Requirement. Copy the listing below line for line, from its opening line to the one with "process module | voxel wiring stack", both included; stop there.

Given information.
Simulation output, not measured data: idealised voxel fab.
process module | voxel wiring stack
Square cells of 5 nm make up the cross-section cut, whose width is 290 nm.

Written reply.
Simulation output, not measured data: idealised voxel fab.
process module | voxel wiring stack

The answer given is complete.